+++ Recorded data

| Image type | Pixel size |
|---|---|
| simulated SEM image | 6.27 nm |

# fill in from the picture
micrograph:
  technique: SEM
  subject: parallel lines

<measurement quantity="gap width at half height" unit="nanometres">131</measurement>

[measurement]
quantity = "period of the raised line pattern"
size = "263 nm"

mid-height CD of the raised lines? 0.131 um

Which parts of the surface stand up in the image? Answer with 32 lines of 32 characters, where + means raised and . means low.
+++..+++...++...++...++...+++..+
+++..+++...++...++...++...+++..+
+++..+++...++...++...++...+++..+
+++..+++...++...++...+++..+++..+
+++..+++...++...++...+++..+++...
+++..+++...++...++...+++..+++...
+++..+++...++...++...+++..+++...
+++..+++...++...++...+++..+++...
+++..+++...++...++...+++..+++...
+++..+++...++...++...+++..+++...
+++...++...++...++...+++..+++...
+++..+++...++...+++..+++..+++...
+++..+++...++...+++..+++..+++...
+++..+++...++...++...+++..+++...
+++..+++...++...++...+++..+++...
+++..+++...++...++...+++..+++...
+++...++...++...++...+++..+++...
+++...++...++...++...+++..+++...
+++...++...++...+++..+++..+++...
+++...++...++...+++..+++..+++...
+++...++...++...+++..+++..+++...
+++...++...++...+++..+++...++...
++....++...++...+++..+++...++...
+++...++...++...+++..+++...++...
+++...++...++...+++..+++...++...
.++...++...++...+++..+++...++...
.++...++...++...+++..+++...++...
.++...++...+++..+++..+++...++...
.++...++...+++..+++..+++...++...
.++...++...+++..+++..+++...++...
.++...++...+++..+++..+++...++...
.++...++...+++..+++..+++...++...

++++++

**Exercise:**
Beginning at the top of the entries above, output each line exactly, and end with the line in which "[measurement]" appears.

**Answer section:**
| Image type | Pixel size |
|---|---|
| simulated SEM image | 6.27 nm |

# fill in from the picture
micrograph:
  technique: SEM
  subject: parallel lines

<measurement quantity="gap width at half height" unit="nanometres">131</measurement>

[measurement]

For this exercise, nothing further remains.